---------- Extracted records

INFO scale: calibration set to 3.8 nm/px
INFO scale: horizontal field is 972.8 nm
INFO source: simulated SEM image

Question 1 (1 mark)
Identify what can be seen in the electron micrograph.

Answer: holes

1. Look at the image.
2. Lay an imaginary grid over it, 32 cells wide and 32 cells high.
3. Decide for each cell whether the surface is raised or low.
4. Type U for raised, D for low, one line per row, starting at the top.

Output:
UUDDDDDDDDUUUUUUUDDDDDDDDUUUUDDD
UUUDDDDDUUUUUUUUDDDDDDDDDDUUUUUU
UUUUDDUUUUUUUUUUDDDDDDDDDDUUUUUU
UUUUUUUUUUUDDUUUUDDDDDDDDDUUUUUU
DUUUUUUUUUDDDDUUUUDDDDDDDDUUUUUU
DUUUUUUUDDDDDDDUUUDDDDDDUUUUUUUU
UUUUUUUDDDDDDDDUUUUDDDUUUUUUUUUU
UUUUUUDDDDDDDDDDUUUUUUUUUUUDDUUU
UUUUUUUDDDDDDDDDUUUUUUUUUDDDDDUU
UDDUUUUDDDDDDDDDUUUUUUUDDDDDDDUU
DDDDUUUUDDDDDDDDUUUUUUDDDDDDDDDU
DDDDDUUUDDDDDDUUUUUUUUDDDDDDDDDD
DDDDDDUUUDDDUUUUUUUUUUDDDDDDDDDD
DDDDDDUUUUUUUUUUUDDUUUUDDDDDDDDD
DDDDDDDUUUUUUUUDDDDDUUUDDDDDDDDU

--------------------

## Assigned task:
Using the data above, output each line exactly.

## Task answer:
INFO scale: calibration set to 3.8 nm/px
INFO scale: horizontal field is 972.8 nm
INFO source: simulated SEM image

Question 1 (1 mark)
Identify what can be seen in the electron micrograph.

Answer: holes

1. Look at the image.
2. Lay an imaginary grid over it, 32 cells wide and 32 cells high.
3. Decide for each cell whether the surface is raised or low.
4. Type U for raised, D for low, one line per row, starting at the top.

Output:
UUDDDDDDDDUUUUUUUDDDDDDDDUUUUDDD
UUUDDDDDUUUUUUUUDDDDDDDDDDUUUUUU
UUUUDDUUUUUUUUUUDDDDDDDDDDUUUUUU
UUUUUUUUUUUDDUUUUDDDDDDDDDUUUUUU
DUUUUUUUUUDDDDUUUUDDDDDDDDUUUUUU
DUUUUUUUDDDDDDDUUUDDDDDDUUUUUUUU
UUUUUUUDDDDDDDDUUUUDDDUUUUUUUUUU
UUUUUUDDDDDDDDDDUUUUUUUUUUUDDUUU
UUUUUUUDDDDDDDDDUUUUUUUUUDDDDDUU
UDDUUUUDDDDDDDDDUUUUUUUDDDDDDDUU
DDDDUUUUDDDDDDDDUUUUUUDDDDDDDDDU
DDDDDUUUDDDDDDUUUUUUUUDDDDDDDDDD
DDDDDDUUUDDDUUUUUUUUUUDDDDDDDDDD
DDDDDDUUUUUUUUUUUDDUUUUDDDDDDDDD
DDDDDDDUUUUUUUUDDDDDUUUDDDDDDDDU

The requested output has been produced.